» **Activity**
Retype the listing without any alteration.

*** Opening of Study material ***

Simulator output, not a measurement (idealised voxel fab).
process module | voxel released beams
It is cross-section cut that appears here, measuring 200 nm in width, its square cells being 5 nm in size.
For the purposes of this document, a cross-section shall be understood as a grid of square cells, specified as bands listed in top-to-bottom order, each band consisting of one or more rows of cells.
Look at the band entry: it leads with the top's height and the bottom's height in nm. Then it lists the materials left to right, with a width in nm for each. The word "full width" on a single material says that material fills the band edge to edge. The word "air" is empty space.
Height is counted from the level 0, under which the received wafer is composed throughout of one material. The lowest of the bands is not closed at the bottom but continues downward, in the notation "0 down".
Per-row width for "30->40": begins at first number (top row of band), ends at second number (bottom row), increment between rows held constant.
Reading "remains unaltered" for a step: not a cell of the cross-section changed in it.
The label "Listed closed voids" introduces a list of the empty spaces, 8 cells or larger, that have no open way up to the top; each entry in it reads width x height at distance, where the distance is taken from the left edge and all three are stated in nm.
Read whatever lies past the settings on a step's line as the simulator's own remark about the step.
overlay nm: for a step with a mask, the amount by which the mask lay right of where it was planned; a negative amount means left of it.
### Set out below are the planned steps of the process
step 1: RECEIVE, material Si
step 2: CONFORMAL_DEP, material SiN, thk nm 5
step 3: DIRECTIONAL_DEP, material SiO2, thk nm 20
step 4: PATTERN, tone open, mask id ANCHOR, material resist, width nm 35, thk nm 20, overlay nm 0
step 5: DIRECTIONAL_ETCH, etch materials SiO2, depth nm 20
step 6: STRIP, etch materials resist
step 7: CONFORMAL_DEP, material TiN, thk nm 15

*** Close of Study material ***

» **Answer space**
Simulator output, not a measurement (idealised voxel fab).
process module | voxel released beams
It is cross-section cut that appears here, measuring 200 nm in width, its square cells being 5 nm in size.
For the purposes of this document, a cross-section shall be understood as a grid of square cells, specified as bands listed in top-to-bottom order, each band consisting of one or more rows of cells.
Look at the band entry: it leads with the top's height and the bottom's height in nm. Then it lists the materials left to right, with a width in nm for each. The word "full width" on a single material says that material fills the band edge to edge. The word "air" is empty space.
Height is counted from the level 0, under which the received wafer is composed throughout of one material. The lowest of the bands is not closed at the bottom but continues downward, in the notation "0 down".
Per-row width for "30->40": begins at first number (top row of band), ends at second number (bottom row), increment between rows held constant.
Reading "remains unaltered" for a step: not a cell of the cross-section changed in it.
The label "Listed closed voids" introduces a list of the empty spaces, 8 cells or larger, that have no open way up to the top; each entry in it reads width x height at distance, where the distance is taken from the left edge and all three are stated in nm.
Read whatever lies past the settings on a step's line as the simulator's own remark about the step.
overlay nm: for a step with a mask, the amount by which the mask lay right of where it was planned; a negative amount means left of it.
### Set out below are the planned steps of the process
step 1: RECEIVE, material Si
step 2: CONFORMAL_DEP, material SiN, thk nm 5
step 3: DIRECTIONAL_DEP, material SiO2, thk nm 20
step 4: PATTERN, tone open, mask id ANCHOR, material resist, width nm 35, thk nm 20, overlay nm 0
step 5: DIRECTIONAL_ETCH, etch materials SiO2, depth nm 20
step 6: STRIP, etch materials resist
step 7: CONFORMAL_DEP, material TiN, thk nm 15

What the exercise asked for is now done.